• ASSIGNED TASK
Repeat the entries exactly as they appear.

• SUPPLIED DATA
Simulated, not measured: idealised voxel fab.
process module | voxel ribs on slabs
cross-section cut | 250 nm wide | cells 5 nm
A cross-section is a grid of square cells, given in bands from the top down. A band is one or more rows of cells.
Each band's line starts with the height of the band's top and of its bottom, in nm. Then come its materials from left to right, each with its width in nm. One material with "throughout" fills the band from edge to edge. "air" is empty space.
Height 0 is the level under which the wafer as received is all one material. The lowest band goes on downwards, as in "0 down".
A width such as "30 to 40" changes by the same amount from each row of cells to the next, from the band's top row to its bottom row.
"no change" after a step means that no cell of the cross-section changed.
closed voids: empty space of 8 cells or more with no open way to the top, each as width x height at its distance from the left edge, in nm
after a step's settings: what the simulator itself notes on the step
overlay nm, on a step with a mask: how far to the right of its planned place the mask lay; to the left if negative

• REPLY
Simulated, not measured: idealised voxel fab.
process module | voxel ribs on slabs
cross-section cut | 250 nm wide | cells 5 nm
A cross-section is a grid of square cells, given in bands from the top down. A band is one or more rows of cells.
Each band's line starts with the height of the band's top and of its bottom, in nm. Then come its materials from left to right, each with its width in nm. One material with "throughout" fills the band from edge to edge. "air" is empty space.
Height 0 is the level under which the wafer as received is all one material. The lowest band goes on downwards, as in "0 down".
A width such as "30 to 40" changes by the same amount from each row of cells to the next, from the band's top row to its bottom row.
"no change" after a step means that no cell of the cross-section changed.
closed voids: empty space of 8 cells or more with no open way to the top, each as width x height at its distance from the left edge, in nm
after a step's settings: what the simulator itself notes on the step
overlay nm, on a step with a mask: how far to the right of its planned place the mask lay; to the left if negative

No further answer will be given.